**Assignment**
Take the records below and retype them line by line, from the first line through the one containing "Hidden state: true"; stop there.

▬▬▬▬▬▬
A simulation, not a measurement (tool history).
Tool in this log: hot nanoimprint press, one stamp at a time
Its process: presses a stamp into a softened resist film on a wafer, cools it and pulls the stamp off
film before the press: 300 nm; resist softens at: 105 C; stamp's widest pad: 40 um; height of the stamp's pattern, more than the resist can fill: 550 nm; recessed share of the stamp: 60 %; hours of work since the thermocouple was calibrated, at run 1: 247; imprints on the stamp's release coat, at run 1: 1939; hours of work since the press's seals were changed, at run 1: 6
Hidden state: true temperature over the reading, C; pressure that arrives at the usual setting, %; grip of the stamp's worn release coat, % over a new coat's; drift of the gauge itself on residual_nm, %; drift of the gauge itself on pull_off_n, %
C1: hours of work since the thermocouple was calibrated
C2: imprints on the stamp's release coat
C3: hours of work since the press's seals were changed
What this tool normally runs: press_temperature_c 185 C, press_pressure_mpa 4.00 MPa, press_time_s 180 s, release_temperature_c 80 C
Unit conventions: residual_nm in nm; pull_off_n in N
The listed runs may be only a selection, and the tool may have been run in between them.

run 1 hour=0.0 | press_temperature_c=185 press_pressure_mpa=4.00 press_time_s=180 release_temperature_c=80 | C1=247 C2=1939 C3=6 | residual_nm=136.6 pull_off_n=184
▬▬▬▬▬▬

**Worked solution**
A simulation, not a measurement (tool history).
Tool in this log: hot nanoimprint press, one stamp at a time
Its process: presses a stamp into a softened resist film on a wafer, cools it and pulls the stamp off
film before the press: 300 nm; resist softens at: 105 C; stamp's widest pad: 40 um; height of the stamp's pattern, more than the resist can fill: 550 nm; recessed share of the stamp: 60 %; hours of work since the thermocouple was calibrated, at run 1: 247; imprints on the stamp's release coat, at run 1: 1939; hours of work since the press's seals were changed, at run 1: 6
Hidden state: true temperature over the reading, C; pressure that arrives at the usual setting, %; grip of the stamp's worn release coat, % over a new coat's; drift of the gauge itself on residual_nm, %; drift of the gauge itself on pull_off_n, %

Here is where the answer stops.